> _DATA TO EXAMINE_
━━━━━━
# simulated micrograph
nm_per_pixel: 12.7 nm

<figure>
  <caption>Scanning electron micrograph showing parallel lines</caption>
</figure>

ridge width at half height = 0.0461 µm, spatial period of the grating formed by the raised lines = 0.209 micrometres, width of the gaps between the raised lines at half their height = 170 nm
━━━━━━

> _EXERCISE_
Could you write the whole listing out again, line for line?

> _EXERCISE OUTPUT_
# simulated micrograph
nm_per_pixel: 12.7 nm

<figure>
  <caption>Scanning electron micrograph showing parallel lines</caption>
</figure>

ridge width at half height = 0.0461 µm, spatial period of the grating formed by the raised lines = 0.209 micrometres, width of the gaps between the raised lines at half their height = 170 nm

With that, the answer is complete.